▶ **Brief**: Output exactly the lines below, starting with the line that has "In a pile the" and going on through the line that has "Flow cu_damascene_mid_w090_dense_sB: 5", both included, and no other lines.

►

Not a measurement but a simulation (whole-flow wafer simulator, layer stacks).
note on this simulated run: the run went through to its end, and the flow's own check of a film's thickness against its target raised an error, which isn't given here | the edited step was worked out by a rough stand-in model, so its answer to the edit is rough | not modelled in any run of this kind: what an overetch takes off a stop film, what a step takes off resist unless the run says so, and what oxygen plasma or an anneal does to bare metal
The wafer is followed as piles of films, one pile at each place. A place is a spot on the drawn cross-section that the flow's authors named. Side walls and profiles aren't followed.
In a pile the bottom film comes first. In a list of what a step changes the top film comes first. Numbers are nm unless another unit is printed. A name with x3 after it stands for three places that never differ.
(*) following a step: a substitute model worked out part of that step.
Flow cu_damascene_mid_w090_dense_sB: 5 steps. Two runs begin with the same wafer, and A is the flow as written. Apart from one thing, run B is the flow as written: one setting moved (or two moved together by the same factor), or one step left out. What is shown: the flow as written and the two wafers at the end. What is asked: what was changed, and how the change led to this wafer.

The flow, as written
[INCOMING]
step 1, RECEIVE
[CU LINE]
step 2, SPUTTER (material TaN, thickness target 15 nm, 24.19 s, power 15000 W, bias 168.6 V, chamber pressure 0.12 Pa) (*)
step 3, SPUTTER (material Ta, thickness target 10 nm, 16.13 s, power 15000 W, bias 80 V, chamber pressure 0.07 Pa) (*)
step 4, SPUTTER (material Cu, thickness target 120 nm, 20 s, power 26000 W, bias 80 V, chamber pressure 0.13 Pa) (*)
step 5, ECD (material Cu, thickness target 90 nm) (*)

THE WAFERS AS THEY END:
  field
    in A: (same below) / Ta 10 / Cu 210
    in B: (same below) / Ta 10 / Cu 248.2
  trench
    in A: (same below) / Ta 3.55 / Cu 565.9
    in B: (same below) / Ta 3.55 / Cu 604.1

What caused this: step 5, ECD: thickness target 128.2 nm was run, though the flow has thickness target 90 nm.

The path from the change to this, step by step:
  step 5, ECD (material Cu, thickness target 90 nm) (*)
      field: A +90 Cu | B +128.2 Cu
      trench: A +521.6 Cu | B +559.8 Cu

◄

▶ **Response box**:
In a pile the bottom film comes first. In a list of what a step changes the top film comes first. Numbers are nm unless another unit is printed. A name with x3 after it stands for three places that never differ.
(*) following a step: a substitute model worked out part of that step.
Flow cu_damascene_mid_w090_dense_sB: 5 steps. Two runs begin with the same wafer, and A is the flow as written. Apart from one thing, run B is the flow as written: one setting moved (or two moved together by the same factor), or one step left out. What is shown: the flow as written and the two wafers at the end. What is asked: what was changed, and how the change led to this wafer.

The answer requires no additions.